Data to examine.
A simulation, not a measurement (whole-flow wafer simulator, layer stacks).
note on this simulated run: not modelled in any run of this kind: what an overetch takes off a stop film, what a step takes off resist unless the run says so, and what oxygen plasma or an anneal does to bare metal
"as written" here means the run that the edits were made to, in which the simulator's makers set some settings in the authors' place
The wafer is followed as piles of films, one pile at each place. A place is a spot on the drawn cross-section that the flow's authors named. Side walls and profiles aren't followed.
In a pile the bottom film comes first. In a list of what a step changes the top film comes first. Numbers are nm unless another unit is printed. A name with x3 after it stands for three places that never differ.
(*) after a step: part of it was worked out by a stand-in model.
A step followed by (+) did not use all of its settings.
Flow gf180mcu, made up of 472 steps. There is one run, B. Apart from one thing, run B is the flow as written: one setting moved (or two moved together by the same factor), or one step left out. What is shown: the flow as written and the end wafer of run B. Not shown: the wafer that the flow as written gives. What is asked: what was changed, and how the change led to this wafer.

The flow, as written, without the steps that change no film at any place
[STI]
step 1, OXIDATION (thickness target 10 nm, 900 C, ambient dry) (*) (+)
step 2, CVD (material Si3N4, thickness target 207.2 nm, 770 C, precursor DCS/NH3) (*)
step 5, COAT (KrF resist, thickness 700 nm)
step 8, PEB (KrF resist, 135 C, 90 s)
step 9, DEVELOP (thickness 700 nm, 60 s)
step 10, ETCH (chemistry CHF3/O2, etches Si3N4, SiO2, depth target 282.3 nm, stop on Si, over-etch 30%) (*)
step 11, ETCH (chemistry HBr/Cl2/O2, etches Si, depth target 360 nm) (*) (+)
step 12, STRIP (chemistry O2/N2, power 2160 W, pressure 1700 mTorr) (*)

Work request. All the data above is to be given again, exactly.

Answer space.
A simulation, not a measurement (whole-flow wafer simulator, layer stacks).
note on this simulated run: not modelled in any run of this kind: what an overetch takes off a stop film, what a step takes off resist unless the run says so, and what oxygen plasma or an anneal does to bare metal
"as written" here means the run that the edits were made to, in which the simulator's makers set some settings in the authors' place
The wafer is followed as piles of films, one pile at each place. A place is a spot on the drawn cross-section that the flow's authors named. Side walls and profiles aren't followed.
In a pile the bottom film comes first. In a list of what a step changes the top film comes first. Numbers are nm unless another unit is printed. A name with x3 after it stands for three places that never differ.
(*) after a step: part of it was worked out by a stand-in model.
A step followed by (+) did not use all of its settings.
Flow gf180mcu, made up of 472 steps. There is one run, B. Apart from one thing, run B is the flow as written: one setting moved (or two moved together by the same factor), or one step left out. What is shown: the flow as written and the end wafer of run B. Not shown: the wafer that the flow as written gives. What is asked: what was changed, and how the change led to this wafer.

The flow, as written, without the steps that change no film at any place
[STI]
step 1, OXIDATION (thickness target 10 nm, 900 C, ambient dry) (*) (+)
step 2, CVD (material Si3N4, thickness target 207.2 nm, 770 C, precursor DCS/NH3) (*)
step 5, COAT (KrF resist, thickness 700 nm)
step 8, PEB (KrF resist, 135 C, 90 s)
step 9, DEVELOP (thickness 700 nm, 60 s)
step 10, ETCH (chemistry CHF3/O2, etches Si3N4, SiO2, depth target 282.3 nm, stop on Si, over-etch 30%) (*)
step 11, ETCH (chemistry HBr/Cl2/O2, etches Si, depth target 360 nm) (*) (+)
step 12, STRIP (chemistry O2/N2, power 2160 W, pressure 1700 mTorr) (*)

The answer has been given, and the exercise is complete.